REQUIRED ACTION —
Transcribe the listing below exactly, leaving nothing out.

-------------------------

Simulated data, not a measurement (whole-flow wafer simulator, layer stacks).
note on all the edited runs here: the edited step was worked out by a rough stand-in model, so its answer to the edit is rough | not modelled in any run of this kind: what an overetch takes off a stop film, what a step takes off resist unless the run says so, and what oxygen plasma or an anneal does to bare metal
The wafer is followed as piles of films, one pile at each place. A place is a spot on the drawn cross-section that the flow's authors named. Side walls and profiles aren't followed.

-------------------------

WRITTEN RESPONSE —
Simulated data, not a measurement (whole-flow wafer simulator, layer stacks).
note on all the edited runs here: the edited step was worked out by a rough stand-in model, so its answer to the edit is rough | not modelled in any run of this kind: what an overetch takes off a stop film, what a step takes off resist unless the run says so, and what oxygen plasma or an anneal does to bare metal
The wafer is followed as piles of films, one pile at each place. A place is a spot on the drawn cross-section that the flow's authors named. Side walls and profiles aren't followed.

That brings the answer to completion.